__Assignment__: Make a word-for-word copy of the entries below from their first line through the line with "S1: flow of slurry; ml/min", and add nothing.

__Dataset excerpts__:
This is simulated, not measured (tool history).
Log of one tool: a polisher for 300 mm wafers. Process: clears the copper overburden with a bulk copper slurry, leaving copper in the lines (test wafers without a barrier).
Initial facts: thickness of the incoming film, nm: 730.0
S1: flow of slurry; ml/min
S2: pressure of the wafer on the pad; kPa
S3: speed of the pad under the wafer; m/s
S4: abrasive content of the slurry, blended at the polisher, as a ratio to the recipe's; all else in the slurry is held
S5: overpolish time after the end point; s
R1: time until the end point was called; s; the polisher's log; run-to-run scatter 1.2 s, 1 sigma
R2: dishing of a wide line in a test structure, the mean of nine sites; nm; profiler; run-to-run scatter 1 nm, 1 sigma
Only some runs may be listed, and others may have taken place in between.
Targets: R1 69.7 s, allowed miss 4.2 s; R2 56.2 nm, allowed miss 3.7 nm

__Worked solution__:
This is simulated, not measured (tool history).
Log of one tool: a polisher for 300 mm wafers. Process: clears the copper overburden with a bulk copper slurry, leaving copper in the lines (test wafers without a barrier).
Initial facts: thickness of the incoming film, nm: 730.0
S1: flow of slurry; ml/min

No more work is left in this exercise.